Exactly retype the lines of the material from its first line to the line with "Each square cell", including both.

_Extracted information_.
# # # #

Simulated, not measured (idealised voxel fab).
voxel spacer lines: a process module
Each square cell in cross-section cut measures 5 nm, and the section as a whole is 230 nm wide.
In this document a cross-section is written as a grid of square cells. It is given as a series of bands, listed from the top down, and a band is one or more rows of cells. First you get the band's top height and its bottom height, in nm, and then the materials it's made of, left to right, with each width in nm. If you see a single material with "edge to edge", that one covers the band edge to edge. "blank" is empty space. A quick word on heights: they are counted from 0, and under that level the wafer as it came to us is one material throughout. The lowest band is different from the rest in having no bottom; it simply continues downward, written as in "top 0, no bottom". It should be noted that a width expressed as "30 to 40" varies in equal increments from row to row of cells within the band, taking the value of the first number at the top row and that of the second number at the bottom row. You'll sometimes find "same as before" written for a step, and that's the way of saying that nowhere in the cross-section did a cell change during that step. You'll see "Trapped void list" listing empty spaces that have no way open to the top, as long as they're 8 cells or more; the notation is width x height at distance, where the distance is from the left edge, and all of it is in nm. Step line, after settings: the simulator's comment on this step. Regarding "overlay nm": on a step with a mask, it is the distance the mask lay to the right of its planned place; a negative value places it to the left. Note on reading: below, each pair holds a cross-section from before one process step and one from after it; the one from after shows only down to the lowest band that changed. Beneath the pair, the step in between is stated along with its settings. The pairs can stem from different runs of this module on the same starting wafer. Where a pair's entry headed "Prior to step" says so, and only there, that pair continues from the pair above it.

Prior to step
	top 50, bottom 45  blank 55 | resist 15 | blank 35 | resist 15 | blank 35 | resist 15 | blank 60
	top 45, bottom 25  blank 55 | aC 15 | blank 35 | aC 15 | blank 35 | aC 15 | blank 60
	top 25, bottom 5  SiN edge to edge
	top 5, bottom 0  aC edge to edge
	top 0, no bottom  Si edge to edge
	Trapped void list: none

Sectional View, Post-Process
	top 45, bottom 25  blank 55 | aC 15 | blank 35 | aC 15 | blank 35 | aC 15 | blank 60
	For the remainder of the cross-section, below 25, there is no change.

# # # #

_Answer space_.
Simulated, not measured (idealised voxel fab).
voxel spacer lines: a process module
Each square cell in cross-section cut measures 5 nm, and the section as a whole is 230 nm wide.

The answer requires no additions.